> _Given records_:
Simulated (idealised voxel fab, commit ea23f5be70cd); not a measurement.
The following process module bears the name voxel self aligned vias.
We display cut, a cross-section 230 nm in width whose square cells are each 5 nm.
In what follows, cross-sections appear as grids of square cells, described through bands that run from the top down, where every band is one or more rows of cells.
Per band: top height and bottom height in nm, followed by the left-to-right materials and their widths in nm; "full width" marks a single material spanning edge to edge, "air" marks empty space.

> _Exercise_: With every word kept as it is, set down the entries again.

> _Result_:
Simulated (idealised voxel fab, commit ea23f5be70cd); not a measurement.
The following process module bears the name voxel self aligned vias.
We display cut, a cross-section 230 nm in width whose square cells are each 5 nm.
In what follows, cross-sections appear as grids of square cells, described through bands that run from the top down, where every band is one or more rows of cells.
Per band: top height and bottom height in nm, followed by the left-to-right materials and their widths in nm; "full width" marks a single material spanning edge to edge, "air" marks empty space.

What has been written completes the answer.